# [Data shown]
● ● ●

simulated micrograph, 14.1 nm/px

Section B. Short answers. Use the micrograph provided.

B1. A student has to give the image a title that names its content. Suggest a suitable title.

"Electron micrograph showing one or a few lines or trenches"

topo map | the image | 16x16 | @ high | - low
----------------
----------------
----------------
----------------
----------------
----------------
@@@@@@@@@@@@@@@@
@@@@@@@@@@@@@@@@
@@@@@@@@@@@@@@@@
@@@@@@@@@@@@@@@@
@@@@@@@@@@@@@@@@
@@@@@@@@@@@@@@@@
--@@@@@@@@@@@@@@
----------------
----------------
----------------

● ● ●

# [Task item]
Could you reproduce all the records exactly?

# [Problem solution]
simulated micrograph, 14.1 nm/px

Section B. Short answers. Use the micrograph provided.

B1. A student has to give the image a title that names its content. Suggest a suitable title.

"Electron micrograph showing one or a few lines or trenches"

topo map | the image | 16x16 | @ high | - low
----------------
----------------
----------------
----------------
----------------
----------------
@@@@@@@@@@@@@@@@
@@@@@@@@@@@@@@@@
@@@@@@@@@@@@@@@@
@@@@@@@@@@@@@@@@
@@@@@@@@@@@@@@@@
@@@@@@@@@@@@@@@@
--@@@@@@@@@@@@@@
----------------
----------------
----------------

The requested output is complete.